Copy, exactly and without additions, every line in the records below from the one holding "C3: hours of" through the one holding "Units: fill_s in s; given_mg in mg", both ends included.

┄┄┄┄┄┄┄┄┄┄┄┄┄┄┄┄┄┄┄┄

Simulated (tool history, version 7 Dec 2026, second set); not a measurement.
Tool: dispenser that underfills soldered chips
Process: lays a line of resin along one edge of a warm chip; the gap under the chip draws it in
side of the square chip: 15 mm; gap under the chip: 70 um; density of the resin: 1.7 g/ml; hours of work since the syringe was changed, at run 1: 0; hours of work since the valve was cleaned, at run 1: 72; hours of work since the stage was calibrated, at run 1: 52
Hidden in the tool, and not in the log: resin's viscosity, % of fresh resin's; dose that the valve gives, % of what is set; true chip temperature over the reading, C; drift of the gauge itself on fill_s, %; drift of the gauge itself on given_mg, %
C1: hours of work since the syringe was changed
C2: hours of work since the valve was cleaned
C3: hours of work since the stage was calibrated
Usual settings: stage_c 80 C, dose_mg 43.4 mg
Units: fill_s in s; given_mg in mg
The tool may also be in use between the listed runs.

┄┄┄┄┄┄┄┄┄┄┄┄┄┄┄┄┄┄┄┄

» **Problem solution**
C3: hours of work since the stage was calibrated
Usual settings: stage_c 80 C, dose_mg 43.4 mg
Units: fill_s in s; given_mg in mg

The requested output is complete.